» **Action item**:
All of the data is to be printed again exactly as it appears.

» **Supplied records**:
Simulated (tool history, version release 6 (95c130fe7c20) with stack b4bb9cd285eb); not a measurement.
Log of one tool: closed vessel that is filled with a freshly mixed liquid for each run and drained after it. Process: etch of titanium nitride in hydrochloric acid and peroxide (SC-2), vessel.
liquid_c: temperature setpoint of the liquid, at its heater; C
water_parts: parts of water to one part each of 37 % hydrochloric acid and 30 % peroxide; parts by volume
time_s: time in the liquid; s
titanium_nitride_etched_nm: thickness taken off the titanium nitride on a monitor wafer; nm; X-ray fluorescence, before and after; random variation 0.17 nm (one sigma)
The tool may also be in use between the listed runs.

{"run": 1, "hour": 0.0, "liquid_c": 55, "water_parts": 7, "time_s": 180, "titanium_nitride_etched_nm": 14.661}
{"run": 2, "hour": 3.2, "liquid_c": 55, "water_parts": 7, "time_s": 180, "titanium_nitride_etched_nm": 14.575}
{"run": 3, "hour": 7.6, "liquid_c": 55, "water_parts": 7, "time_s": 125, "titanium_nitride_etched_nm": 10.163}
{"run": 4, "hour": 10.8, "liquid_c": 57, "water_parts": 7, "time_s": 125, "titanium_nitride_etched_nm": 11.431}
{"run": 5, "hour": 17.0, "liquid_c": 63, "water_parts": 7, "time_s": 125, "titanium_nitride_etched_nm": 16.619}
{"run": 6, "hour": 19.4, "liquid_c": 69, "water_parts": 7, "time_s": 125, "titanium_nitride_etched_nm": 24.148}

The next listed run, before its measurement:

» **Task output**:
Simulated (tool history, version release 6 (95c130fe7c20) with stack b4bb9cd285eb); not a measurement.
Log of one tool: closed vessel that is filled with a freshly mixed liquid for each run and drained after it. Process: etch of titanium nitride in hydrochloric acid and peroxide (SC-2), vessel.
liquid_c: temperature setpoint of the liquid, at its heater; C
water_parts: parts of water to one part each of 37 % hydrochloric acid and 30 % peroxide; parts by volume
time_s: time in the liquid; s
titanium_nitride_etched_nm: thickness taken off the titanium nitride on a monitor wafer; nm; X-ray fluorescence, before and after; random variation 0.17 nm (one sigma)
The tool may also be in use between the listed runs.

{"run": 1, "hour": 0.0, "liquid_c": 55, "water_parts": 7, "time_s": 180, "titanium_nitride_etched_nm": 14.661}
{"run": 2, "hour": 3.2, "liquid_c": 55, "water_parts": 7, "time_s": 180, "titanium_nitride_etched_nm": 14.575}
{"run": 3, "hour": 7.6, "liquid_c": 55, "water_parts": 7, "time_s": 125, "titanium_nitride_etched_nm": 10.163}
{"run": 4, "hour": 10.8, "liquid_c": 57, "water_parts": 7, "time_s": 125, "titanium_nitride_etched_nm": 11.431}
{"run": 5, "hour": 17.0, "liquid_c": 63, "water_parts": 7, "time_s": 125, "titanium_nitride_etched_nm": 16.619}
{"run": 6, "hour": 19.4, "liquid_c": 69, "water_parts": 7, "time_s": 125, "titanium_nitride_etched_nm": 24.148}

The next listed run, before its measurement:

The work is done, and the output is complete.